▸ **DATA FOR REVIEW**:
==========
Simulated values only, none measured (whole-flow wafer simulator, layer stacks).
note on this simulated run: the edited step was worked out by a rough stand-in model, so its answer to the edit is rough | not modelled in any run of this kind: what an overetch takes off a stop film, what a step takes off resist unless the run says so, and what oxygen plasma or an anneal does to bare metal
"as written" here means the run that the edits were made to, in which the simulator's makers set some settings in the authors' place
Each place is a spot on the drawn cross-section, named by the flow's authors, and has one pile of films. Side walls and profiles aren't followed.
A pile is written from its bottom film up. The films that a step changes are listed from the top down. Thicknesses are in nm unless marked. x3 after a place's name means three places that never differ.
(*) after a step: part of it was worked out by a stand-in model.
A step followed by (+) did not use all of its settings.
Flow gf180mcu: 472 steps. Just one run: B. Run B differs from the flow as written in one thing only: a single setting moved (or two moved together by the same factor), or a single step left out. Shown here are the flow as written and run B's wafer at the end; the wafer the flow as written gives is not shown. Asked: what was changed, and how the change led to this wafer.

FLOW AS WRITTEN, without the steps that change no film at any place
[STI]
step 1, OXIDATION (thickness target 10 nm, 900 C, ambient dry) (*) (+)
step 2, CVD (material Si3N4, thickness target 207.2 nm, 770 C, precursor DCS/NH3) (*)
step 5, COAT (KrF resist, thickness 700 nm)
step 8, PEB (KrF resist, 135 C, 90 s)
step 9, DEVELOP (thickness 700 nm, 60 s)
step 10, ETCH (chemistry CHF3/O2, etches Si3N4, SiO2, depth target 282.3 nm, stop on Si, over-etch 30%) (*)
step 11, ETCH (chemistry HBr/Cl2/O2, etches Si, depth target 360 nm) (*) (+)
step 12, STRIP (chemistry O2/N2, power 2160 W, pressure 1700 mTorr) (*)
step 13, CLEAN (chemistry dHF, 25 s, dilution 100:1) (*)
==========

▸ **ASSIGNMENT**: Please print the material above exactly as it appears, from its first line through the line containing "the authors' place", inclusive, and stop there.

▸ **WRITTEN ANSWER**:
Simulated values only, none measured (whole-flow wafer simulator, layer stacks).
note on this simulated run: the edited step was worked out by a rough stand-in model, so its answer to the edit is rough | not modelled in any run of this kind: what an overetch takes off a stop film, what a step takes off resist unless the run says so, and what oxygen plasma or an anneal does to bare metal
"as written" here means the run that the edits were made to, in which the simulator's makers set some settings in the authors' place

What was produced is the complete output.